### [Work request]
Which lines of the entries below run from the one holding "step 20, DEVELOP (EUV resist, 30 s)" to the one holding "step 24, HM", inclusive? Set down exactly those lines and no others.

### Information shown ###

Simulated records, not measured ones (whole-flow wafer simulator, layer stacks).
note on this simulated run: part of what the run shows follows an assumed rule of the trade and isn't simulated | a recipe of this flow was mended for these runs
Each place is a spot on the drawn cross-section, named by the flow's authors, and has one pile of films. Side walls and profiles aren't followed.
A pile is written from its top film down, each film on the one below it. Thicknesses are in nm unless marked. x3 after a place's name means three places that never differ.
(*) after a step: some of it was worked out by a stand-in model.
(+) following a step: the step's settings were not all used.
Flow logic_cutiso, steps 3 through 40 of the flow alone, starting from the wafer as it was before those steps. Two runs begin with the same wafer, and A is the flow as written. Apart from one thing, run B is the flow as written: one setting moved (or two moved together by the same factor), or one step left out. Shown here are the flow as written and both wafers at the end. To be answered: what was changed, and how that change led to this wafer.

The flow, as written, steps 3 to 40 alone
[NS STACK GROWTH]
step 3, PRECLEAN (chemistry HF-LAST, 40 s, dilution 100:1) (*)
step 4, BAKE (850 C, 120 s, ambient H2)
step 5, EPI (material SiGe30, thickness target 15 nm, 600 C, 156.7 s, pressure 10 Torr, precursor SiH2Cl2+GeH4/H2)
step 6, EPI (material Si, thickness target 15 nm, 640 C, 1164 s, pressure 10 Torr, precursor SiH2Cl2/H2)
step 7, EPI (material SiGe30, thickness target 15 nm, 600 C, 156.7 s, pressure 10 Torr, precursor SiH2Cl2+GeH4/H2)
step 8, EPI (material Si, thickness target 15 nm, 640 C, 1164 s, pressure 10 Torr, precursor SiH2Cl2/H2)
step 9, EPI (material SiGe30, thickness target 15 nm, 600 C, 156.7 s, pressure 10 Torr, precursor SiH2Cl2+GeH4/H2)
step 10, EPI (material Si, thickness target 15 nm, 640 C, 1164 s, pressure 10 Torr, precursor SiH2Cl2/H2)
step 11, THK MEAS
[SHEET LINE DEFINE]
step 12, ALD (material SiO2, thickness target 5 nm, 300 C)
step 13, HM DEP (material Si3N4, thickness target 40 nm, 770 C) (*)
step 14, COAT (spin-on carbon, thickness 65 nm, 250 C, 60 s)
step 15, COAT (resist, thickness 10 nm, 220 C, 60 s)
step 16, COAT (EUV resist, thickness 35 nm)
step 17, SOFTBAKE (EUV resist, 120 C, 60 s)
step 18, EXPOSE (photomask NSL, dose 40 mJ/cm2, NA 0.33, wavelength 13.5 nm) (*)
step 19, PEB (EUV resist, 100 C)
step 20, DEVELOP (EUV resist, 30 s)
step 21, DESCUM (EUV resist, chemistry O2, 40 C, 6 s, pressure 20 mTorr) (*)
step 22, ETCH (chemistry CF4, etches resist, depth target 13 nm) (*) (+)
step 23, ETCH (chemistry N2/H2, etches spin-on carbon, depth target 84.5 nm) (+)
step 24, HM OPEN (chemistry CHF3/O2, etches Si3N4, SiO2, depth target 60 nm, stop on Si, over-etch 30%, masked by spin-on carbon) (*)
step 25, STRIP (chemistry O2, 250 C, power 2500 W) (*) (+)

###

### [Worked solution]
step 20, DEVELOP (EUV resist, 30 s)
step 21, DESCUM (EUV resist, chemistry O2, 40 C, 6 s, pressure 20 mTorr) (*)
step 22, ETCH (chemistry CF4, etches resist, depth target 13 nm) (*) (+)
step 23, ETCH (chemistry N2/H2, etches spin-on carbon, depth target 84.5 nm) (+)
step 24, HM OPEN (chemistry CHF3/O2, etches Si3N4, SiO2, depth target 60 nm, stop on Si, over-etch 30%, masked by spin-on carbon) (*)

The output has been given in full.